ASSIGNMENT:
Among the lines of data below, reproduce only those from the one with "A: And how wide is the view?" through the one with "(b) SEM image", exactly as they stand, both ends included.

================================

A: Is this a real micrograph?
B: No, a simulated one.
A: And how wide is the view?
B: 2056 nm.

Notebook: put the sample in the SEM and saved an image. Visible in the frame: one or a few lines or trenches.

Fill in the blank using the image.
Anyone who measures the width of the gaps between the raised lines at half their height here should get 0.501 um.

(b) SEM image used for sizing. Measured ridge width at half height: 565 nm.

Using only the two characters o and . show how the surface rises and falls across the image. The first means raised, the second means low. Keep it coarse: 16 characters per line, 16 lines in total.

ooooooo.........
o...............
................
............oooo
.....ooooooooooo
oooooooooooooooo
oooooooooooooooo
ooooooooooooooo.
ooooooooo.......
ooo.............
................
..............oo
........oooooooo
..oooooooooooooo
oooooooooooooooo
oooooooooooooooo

================================

EXERCISE RESULT:
A: And how wide is the view?
B: 2056 nm.

Notebook: put the sample in the SEM and saved an image. Visible in the frame: one or a few lines or trenches.

Fill in the blank using the image.
Anyone who measures the width of the gaps between the raised lines at half their height here should get 0.501 um.

(b) SEM image used for sizing. Measured ridge width at half height: 565 nm.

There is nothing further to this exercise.